> [Record set]:
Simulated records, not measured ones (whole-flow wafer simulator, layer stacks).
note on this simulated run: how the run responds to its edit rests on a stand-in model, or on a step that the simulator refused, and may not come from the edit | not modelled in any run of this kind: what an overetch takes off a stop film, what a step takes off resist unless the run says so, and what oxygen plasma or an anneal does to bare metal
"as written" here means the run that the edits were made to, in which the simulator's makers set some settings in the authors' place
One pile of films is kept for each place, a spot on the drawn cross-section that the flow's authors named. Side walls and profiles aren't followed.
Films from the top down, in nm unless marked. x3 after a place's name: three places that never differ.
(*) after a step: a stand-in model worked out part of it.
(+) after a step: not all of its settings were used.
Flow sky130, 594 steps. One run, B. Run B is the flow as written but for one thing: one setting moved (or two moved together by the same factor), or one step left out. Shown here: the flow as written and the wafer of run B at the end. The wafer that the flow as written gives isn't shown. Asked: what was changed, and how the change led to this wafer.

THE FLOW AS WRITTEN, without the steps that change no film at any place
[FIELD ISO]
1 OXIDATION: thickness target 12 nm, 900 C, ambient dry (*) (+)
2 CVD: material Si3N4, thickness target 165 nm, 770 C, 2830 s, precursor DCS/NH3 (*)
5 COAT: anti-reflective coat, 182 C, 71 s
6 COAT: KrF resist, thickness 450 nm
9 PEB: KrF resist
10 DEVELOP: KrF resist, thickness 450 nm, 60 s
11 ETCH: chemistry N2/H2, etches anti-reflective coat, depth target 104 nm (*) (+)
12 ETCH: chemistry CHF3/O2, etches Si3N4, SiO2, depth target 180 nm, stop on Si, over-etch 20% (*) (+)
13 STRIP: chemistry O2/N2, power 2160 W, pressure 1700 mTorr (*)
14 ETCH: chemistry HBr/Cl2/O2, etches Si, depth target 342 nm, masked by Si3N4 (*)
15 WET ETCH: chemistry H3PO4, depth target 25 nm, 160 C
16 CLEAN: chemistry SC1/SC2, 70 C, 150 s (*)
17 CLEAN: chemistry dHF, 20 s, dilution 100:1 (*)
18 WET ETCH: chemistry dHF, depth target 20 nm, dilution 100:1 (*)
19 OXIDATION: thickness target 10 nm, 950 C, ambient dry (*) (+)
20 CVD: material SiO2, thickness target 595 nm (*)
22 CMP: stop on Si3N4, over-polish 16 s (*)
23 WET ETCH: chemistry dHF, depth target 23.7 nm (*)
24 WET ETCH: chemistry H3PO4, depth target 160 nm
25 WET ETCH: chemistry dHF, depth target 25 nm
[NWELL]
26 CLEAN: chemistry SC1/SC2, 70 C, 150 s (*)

> [Requirement]: Exactly as written, please transcribe the lines from the start of the records above to the line that holds "the authors' place", both ends included.

> [Exercise answer]:
Simulated records, not measured ones (whole-flow wafer simulator, layer stacks).
note on this simulated run: how the run responds to its edit rests on a stand-in model, or on a step that the simulator refused, and may not come from the edit | not modelled in any run of this kind: what an overetch takes off a stop film, what a step takes off resist unless the run says so, and what oxygen plasma or an anneal does to bare metal
"as written" here means the run that the edits were made to, in which the simulator's makers set some settings in the authors' place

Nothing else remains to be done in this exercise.